Action item:
Reproduce the first line of the material below and each line after it, exactly, through the line containing "raised-line height profile", and give nothing more.

Information:
+---+

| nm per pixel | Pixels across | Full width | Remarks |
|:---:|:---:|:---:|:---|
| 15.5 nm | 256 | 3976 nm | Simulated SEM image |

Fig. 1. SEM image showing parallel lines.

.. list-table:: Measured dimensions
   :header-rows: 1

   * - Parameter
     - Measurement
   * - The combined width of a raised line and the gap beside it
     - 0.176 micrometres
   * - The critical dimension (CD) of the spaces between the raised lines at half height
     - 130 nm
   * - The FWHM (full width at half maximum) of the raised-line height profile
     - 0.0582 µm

+---+

Problem solution:
| nm per pixel | Pixels across | Full width | Remarks |
|:---:|:---:|:---:|:---|
| 15.5 nm | 256 | 3976 nm | Simulated SEM image |

Fig. 1. SEM image showing parallel lines.

.. list-table:: Measured dimensions
   :header-rows: 1

   * - Parameter
     - Measurement
   * - The combined width of a raised line and the gap beside it
     - 0.176 micrometres
   * - The critical dimension (CD) of the spaces between the raised lines at half height
     - 130 nm
   * - The FWHM (full width at half maximum) of the raised-line height profile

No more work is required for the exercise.